**Input data**
====

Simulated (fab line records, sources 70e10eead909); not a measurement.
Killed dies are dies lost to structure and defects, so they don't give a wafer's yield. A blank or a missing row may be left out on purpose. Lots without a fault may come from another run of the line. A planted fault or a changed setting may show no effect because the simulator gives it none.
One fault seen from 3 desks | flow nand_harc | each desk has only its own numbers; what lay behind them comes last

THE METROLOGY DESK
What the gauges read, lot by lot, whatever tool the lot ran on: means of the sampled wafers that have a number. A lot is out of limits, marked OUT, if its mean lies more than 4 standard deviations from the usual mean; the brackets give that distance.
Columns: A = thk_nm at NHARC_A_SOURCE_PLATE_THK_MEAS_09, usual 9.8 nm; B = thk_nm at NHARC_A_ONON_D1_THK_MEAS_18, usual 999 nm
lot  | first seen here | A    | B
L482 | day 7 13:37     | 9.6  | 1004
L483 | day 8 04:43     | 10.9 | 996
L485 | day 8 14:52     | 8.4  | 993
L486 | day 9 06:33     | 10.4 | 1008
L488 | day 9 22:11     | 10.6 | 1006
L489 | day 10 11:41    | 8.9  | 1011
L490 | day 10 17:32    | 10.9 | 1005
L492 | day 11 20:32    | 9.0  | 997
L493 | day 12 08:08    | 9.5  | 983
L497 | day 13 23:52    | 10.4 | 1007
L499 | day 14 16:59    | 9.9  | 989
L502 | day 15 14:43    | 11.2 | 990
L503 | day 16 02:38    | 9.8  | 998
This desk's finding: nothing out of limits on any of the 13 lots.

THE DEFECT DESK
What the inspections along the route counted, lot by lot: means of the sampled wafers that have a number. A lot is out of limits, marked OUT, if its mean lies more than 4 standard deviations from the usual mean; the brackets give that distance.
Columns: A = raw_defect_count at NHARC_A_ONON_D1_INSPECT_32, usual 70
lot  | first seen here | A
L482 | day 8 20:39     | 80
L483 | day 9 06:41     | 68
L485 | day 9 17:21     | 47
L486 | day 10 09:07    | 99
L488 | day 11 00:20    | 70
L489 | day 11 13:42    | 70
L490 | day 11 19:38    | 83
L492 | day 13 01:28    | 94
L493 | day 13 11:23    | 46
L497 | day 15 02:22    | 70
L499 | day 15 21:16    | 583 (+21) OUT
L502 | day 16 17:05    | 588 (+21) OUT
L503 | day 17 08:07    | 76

====

**Task item**
Beginning at the first line of the data above, retype each line until you reach the line containing "THE METROLOGY DESK", and include that one too. Add nothing else.

**Task solution**
Simulated (fab line records, sources 70e10eead909); not a measurement.
Killed dies are dies lost to structure and defects, so they don't give a wafer's yield. A blank or a missing row may be left out on purpose. Lots without a fault may come from another run of the line. A planted fault or a changed setting may show no effect because the simulator gives it none.
One fault seen from 3 desks | flow nand_harc | each desk has only its own numbers; what lay behind them comes last

THE METROLOGY DESK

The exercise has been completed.